### INFORMATION
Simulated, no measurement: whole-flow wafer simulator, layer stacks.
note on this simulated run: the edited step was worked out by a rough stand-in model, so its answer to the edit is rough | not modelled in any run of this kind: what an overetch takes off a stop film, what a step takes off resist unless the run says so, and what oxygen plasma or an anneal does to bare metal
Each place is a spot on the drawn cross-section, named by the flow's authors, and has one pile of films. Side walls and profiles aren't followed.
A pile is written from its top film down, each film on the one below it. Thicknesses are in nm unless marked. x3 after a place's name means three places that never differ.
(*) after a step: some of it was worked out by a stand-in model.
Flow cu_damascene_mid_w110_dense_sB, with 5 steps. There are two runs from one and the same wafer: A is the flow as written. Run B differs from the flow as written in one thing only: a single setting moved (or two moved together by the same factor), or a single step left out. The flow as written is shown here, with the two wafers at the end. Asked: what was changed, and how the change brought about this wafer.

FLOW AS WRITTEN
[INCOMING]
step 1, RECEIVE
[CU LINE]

### ASSIGNMENT
An exact copy of the listing above is what this exercise asks for.

### EXERCISE RESPONSE
Simulated, no measurement: whole-flow wafer simulator, layer stacks.
note on this simulated run: the edited step was worked out by a rough stand-in model, so its answer to the edit is rough | not modelled in any run of this kind: what an overetch takes off a stop film, what a step takes off resist unless the run says so, and what oxygen plasma or an anneal does to bare metal
Each place is a spot on the drawn cross-section, named by the flow's authors, and has one pile of films. Side walls and profiles aren't followed.
A pile is written from its top film down, each film on the one below it. Thicknesses are in nm unless marked. x3 after a place's name means three places that never differ.
(*) after a step: some of it was worked out by a stand-in model.
Flow cu_damascene_mid_w110_dense_sB, with 5 steps. There are two runs from one and the same wafer: A is the flow as written. Run B differs from the flow as written in one thing only: a single setting moved (or two moved together by the same factor), or a single step left out. The flow as written is shown here, with the two wafers at the end. Asked: what was changed, and how the change brought about this wafer.

FLOW AS WRITTEN
[INCOMING]
step 1, RECEIVE
[CU LINE]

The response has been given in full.